[Opening Dataset content section]

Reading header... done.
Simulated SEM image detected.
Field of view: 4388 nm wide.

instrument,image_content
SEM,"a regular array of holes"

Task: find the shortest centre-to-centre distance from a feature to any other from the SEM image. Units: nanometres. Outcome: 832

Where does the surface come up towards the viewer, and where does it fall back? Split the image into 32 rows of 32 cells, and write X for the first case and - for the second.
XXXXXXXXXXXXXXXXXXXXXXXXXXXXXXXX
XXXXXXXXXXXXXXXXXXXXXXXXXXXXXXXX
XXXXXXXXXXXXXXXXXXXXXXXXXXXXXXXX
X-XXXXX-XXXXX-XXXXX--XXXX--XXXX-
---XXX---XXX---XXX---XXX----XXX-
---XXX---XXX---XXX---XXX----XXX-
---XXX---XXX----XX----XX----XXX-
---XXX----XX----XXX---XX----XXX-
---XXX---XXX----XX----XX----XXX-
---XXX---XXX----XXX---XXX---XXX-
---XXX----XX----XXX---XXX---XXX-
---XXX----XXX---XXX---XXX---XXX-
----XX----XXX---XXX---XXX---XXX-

[Closing Dataset content section]

Repeat every line of the data word for word until you have repeated the line that contains "Task: find the", which is the last one to include.

Reading header... done.
Simulated SEM image detected.
Field of view: 4388 nm wide.

instrument,image_content
SEM,"a regular array of holes"

Task: find the shortest centre-to-centre distance from a feature to any other from the SEM image. Units: nanometres. Outcome: 832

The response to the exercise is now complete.